## Work request
Every line below from the one containing "fab line records + flow sfq_line" through the one containing "start_h: start of" must be transcribed exactly. Omit all lines outside that stretch.

#####

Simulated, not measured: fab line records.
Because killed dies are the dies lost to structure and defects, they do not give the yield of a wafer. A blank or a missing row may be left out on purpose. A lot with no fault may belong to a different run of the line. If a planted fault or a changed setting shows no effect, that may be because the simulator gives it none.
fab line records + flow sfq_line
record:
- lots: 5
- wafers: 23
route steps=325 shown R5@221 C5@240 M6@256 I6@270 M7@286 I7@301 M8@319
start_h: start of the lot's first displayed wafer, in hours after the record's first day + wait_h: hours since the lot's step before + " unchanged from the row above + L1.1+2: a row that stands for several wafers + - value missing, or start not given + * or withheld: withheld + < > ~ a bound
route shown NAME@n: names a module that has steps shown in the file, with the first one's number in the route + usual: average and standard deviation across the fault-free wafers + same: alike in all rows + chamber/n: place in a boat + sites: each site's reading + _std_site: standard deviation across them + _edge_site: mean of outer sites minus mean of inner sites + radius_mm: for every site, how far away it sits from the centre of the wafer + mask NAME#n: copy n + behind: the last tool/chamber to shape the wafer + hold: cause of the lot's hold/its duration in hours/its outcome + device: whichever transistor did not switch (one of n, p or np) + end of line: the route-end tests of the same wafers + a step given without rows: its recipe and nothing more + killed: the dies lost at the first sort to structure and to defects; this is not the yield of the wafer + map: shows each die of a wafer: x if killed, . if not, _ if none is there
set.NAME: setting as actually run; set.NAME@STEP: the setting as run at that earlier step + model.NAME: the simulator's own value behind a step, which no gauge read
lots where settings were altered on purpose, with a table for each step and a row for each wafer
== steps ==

#####

## Task result
fab line records + flow sfq_line
record:
- lots: 5
- wafers: 23
route steps=325 shown R5@221 C5@240 M6@256 I6@270 M7@286 I7@301 M8@319
start_h: start of the lot's first displayed wafer, in hours after the record's first day + wait_h: hours since the lot's step before + " unchanged from the row above + L1.1+2: a row that stands for several wafers + - value missing, or start not given + * or withheld: withheld + < > ~ a bound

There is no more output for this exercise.